[[ DATA EXTRACT, beginning ]]

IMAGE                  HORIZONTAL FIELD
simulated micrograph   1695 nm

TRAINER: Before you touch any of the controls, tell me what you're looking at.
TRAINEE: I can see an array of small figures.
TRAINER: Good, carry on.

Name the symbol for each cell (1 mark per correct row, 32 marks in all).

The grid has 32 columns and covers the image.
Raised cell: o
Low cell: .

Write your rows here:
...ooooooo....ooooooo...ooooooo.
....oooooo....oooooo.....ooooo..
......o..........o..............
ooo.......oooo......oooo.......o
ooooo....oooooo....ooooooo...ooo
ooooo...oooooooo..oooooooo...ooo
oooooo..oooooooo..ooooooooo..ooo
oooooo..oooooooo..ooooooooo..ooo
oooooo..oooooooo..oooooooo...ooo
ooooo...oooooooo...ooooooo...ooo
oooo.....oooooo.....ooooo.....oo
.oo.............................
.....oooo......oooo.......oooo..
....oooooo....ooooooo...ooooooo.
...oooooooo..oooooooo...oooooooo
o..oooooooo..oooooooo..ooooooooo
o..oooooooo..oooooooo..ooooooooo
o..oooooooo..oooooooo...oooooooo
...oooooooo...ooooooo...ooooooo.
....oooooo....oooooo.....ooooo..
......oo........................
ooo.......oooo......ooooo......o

[[ DATA EXTRACT, end ]]

# ACTIVITY
Please repeat word for word the lines above that run from the beginning through the line containing "o..oooooooo..oooooooo...oooooooo", keeping both the first and that last line.

# PROBLEM SOLUTION
IMAGE                  HORIZONTAL FIELD
simulated micrograph   1695 nm

TRAINER: Before you touch any of the controls, tell me what you're looking at.
TRAINEE: I can see an array of small figures.
TRAINER: Good, carry on.

Name the symbol for each cell (1 mark per correct row, 32 marks in all).

The grid has 32 columns and covers the image.
Raised cell: o
Low cell: .

Write your rows here:
...ooooooo....ooooooo...ooooooo.
....oooooo....oooooo.....ooooo..
......o..........o..............
ooo.......oooo......oooo.......o
ooooo....oooooo....ooooooo...ooo
ooooo...oooooooo..oooooooo...ooo
oooooo..oooooooo..ooooooooo..ooo
oooooo..oooooooo..ooooooooo..ooo
oooooo..oooooooo..oooooooo...ooo
ooooo...oooooooo...ooooooo...ooo
oooo.....oooooo.....ooooo.....oo
.oo.............................
.....oooo......oooo.......oooo..
....oooooo....ooooooo...ooooooo.
...oooooooo..oooooooo...oooooooo
o..oooooooo..oooooooo..ooooooooo
o..oooooooo..oooooooo..ooooooooo
o..oooooooo..oooooooo...oooooooo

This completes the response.